EXTRACTED INFORMATION: Begin

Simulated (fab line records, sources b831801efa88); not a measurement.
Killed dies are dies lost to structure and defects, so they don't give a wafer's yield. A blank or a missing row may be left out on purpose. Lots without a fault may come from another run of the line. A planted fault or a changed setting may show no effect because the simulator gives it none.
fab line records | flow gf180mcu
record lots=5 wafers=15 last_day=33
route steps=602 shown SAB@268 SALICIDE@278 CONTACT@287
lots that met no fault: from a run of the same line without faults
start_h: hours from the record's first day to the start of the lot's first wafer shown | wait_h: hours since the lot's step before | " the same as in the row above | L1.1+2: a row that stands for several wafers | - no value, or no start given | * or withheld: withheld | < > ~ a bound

EXTRACTED INFORMATION: End

ACTIVITY:
The entries above hold the needed span. Transcribe exactly the lines from the one with "record lots=5 wafers=15 last_day=33" to the one with "lots that met", both included.

SOLUTION:
record lots=5 wafers=15 last_day=33
route steps=602 shown SAB@268 SALICIDE@278 CONTACT@287
lots that met no fault: from a run of the same line without faults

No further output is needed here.